◆ Work order ◆
Output nothing but the lines from the first line of the entries to the line with "run 4 hour=153.7", inclusive, exactly as they read.

◆ Data excerpts ◆
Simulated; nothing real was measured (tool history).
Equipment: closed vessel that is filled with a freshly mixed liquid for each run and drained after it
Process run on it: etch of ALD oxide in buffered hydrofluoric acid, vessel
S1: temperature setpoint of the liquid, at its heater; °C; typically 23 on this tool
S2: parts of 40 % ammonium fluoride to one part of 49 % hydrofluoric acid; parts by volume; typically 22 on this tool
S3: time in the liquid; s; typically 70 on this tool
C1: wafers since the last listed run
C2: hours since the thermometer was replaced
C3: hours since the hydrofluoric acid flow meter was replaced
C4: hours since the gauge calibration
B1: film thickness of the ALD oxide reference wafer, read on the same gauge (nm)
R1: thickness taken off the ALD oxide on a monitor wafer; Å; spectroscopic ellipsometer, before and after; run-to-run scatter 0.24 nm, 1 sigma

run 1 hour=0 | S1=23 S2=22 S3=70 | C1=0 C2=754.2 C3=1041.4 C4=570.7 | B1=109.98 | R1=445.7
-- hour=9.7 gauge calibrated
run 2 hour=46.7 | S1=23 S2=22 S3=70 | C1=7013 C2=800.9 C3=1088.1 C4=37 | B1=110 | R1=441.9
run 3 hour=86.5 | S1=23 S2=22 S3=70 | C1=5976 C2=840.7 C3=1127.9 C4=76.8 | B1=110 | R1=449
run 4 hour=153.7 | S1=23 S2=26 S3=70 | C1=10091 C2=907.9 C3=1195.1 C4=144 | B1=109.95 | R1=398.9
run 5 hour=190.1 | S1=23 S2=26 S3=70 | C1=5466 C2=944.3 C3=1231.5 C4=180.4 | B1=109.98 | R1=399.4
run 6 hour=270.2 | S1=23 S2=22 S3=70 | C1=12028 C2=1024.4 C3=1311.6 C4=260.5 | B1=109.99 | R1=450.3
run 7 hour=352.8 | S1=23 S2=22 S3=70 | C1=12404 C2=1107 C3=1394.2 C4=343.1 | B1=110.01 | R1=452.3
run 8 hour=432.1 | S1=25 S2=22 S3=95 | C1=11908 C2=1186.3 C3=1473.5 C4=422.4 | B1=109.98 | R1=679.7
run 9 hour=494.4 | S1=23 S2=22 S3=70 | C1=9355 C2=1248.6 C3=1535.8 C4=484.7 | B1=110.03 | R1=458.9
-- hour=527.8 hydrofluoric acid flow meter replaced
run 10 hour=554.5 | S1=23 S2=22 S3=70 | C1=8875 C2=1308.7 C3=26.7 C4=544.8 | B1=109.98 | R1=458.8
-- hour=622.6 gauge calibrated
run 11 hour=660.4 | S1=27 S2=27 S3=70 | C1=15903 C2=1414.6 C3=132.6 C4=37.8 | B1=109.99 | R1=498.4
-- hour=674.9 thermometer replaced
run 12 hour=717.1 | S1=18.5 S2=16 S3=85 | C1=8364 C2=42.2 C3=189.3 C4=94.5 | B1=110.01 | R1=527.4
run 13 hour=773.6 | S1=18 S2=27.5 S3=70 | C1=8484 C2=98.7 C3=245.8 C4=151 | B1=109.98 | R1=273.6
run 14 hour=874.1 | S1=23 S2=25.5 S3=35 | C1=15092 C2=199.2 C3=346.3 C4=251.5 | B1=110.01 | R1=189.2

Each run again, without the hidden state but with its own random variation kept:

◆ Solution ◆
Simulated; nothing real was measured (tool history).
Equipment: closed vessel that is filled with a freshly mixed liquid for each run and drained after it
Process run on it: etch of ALD oxide in buffered hydrofluoric acid, vessel
S1: temperature setpoint of the liquid, at its heater; °C; typically 23 on this tool
S2: parts of 40 % ammonium fluoride to one part of 49 % hydrofluoric acid; parts by volume; typically 22 on this tool
S3: time in the liquid; s; typically 70 on this tool
C1: wafers since the last listed run
C2: hours since the thermometer was replaced
C3: hours since the hydrofluoric acid flow meter was replaced
C4: hours since the gauge calibration
B1: film thickness of the ALD oxide reference wafer, read on the same gauge (nm)
R1: thickness taken off the ALD oxide on a monitor wafer; Å; spectroscopic ellipsometer, before and after; run-to-run scatter 0.24 nm, 1 sigma

run 1 hour=0 | S1=23 S2=22 S3=70 | C1=0 C2=754.2 C3=1041.4 C4=570.7 | B1=109.98 | R1=445.7
-- hour=9.7 gauge calibrated
run 2 hour=46.7 | S1=23 S2=22 S3=70 | C1=7013 C2=800.9 C3=1088.1 C4=37 | B1=110 | R1=441.9
run 3 hour=86.5 | S1=23 S2=22 S3=70 | C1=5976 C2=840.7 C3=1127.9 C4=76.8 | B1=110 | R1=449
run 4 hour=153.7 | S1=23 S2=26 S3=70 | C1=10091 C2=907.9 C3=1195.1 C4=144 | B1=109.95 | R1=398.9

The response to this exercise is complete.